_DATA EXTRACT_:
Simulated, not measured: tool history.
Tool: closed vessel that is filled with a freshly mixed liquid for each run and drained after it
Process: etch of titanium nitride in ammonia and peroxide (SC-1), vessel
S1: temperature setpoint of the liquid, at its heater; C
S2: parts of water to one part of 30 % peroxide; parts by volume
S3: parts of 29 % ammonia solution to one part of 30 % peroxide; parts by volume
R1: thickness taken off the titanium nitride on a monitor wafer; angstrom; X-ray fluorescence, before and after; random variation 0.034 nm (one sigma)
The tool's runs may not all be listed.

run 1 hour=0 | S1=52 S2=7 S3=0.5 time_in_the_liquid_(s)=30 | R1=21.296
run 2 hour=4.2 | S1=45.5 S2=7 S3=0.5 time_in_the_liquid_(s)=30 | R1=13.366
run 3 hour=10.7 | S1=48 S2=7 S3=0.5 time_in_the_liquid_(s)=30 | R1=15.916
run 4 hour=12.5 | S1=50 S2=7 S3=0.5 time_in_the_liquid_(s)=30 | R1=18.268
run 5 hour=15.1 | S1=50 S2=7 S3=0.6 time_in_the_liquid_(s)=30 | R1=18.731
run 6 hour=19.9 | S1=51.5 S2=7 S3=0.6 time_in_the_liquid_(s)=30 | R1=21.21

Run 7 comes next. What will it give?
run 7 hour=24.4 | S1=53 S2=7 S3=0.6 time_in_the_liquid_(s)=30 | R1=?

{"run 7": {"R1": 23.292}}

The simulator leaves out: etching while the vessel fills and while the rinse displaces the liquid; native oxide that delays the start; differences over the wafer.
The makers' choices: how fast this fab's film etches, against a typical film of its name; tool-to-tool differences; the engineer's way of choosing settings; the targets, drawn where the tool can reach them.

_ACTIVITY_: Keeping every character as it is, restate the lines above that run from the line with "run 5 hour=15.1" through the line with "run 7 hour=24.4", both included, and nothing else.

_EXERCISE RESPONSE_:
run 5 hour=15.1 | S1=50 S2=7 S3=0.6 time_in_the_liquid_(s)=30 | R1=18.731
run 6 hour=19.9 | S1=51.5 S2=7 S3=0.6 time_in_the_liquid_(s)=30 | R1=21.21

Run 7 comes next. What will it give?
run 7 hour=24.4 | S1=53 S2=7 S3=0.6 time_in_the_liquid_(s)=30 | R1=?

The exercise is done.